## [BRIEF]
Hand back all of the records exactly as they read.

[[ DATA FOR ANALYSIS open ]]
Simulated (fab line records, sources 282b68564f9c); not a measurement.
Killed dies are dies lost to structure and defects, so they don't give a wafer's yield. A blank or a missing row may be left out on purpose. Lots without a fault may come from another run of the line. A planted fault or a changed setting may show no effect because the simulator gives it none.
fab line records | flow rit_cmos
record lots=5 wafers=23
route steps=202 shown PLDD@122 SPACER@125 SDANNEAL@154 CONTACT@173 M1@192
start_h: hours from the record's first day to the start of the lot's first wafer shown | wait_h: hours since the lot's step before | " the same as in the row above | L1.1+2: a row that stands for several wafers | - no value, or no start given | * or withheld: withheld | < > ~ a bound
[[ DATA FOR ANALYSIS closed ]]

## [RESPONSE BOX]
Simulated (fab line records, sources 282b68564f9c); not a measurement.
Killed dies are dies lost to structure and defects, so they don't give a wafer's yield. A blank or a missing row may be left out on purpose. Lots without a fault may come from another run of the line. A planted fault or a changed setting may show no effect because the simulator gives it none.
fab line records | flow rit_cmos
record lots=5 wafers=23
route steps=202 shown PLDD@122 SPACER@125 SDANNEAL@154 CONTACT@173 M1@192
start_h: hours from the record's first day to the start of the lot's first wafer shown | wait_h: hours since the lot's step before | " the same as in the row above | L1.1+2: a row that stands for several wafers | - no value, or no start given | * or withheld: withheld | < > ~ a bound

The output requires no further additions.